● Assigned task
Each line of the listing below must be set down exactly.

● Data supplied
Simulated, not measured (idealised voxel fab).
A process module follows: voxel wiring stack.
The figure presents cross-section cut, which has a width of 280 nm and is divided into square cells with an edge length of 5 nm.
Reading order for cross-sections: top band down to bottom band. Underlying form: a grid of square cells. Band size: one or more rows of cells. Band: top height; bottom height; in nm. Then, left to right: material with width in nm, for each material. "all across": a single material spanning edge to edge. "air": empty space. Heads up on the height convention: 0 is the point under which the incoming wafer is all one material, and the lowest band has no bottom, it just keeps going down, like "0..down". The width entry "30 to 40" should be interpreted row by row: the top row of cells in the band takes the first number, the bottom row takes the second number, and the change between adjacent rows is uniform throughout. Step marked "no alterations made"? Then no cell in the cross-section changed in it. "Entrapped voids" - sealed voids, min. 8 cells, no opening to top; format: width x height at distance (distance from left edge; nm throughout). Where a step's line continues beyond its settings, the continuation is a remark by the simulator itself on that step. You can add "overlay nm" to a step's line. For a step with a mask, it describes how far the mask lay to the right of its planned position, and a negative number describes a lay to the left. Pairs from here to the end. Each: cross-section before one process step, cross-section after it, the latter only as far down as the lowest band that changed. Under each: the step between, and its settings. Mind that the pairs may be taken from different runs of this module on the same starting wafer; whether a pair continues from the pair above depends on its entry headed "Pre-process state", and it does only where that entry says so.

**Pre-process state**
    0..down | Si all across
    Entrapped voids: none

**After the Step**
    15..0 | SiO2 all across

● Your response
Simulated, not measured (idealised voxel fab).
A process module follows: voxel wiring stack.
The figure presents cross-section cut, which has a width of 280 nm and is divided into square cells with an edge length of 5 nm.
Reading order for cross-sections: top band down to bottom band. Underlying form: a grid of square cells. Band size: one or more rows of cells. Band: top height; bottom height; in nm. Then, left to right: material with width in nm, for each material. "all across": a single material spanning edge to edge. "air": empty space. Heads up on the height convention: 0 is the point under which the incoming wafer is all one material, and the lowest band has no bottom, it just keeps going down, like "0..down". The width entry "30 to 40" should be interpreted row by row: the top row of cells in the band takes the first number, the bottom row takes the second number, and the change between adjacent rows is uniform throughout. Step marked "no alterations made"? Then no cell in the cross-section changed in it. "Entrapped voids" - sealed voids, min. 8 cells, no opening to top; format: width x height at distance (distance from left edge; nm throughout). Where a step's line continues beyond its settings, the continuation is a remark by the simulator itself on that step. You can add "overlay nm" to a step's line. For a step with a mask, it describes how far the mask lay to the right of its planned position, and a negative number describes a lay to the left. Pairs from here to the end. Each: cross-section before one process step, cross-section after it, the latter only as far down as the lowest band that changed. Under each: the step between, and its settings. Mind that the pairs may be taken from different runs of this module on the same starting wafer; whether a pair continues from the pair above depends on its entry headed "Pre-process state", and it does only where that entry says so.

**Pre-process state**
    0..down | Si all across
    Entrapped voids: none

**After the Step**
    15..0 | SiO2 all across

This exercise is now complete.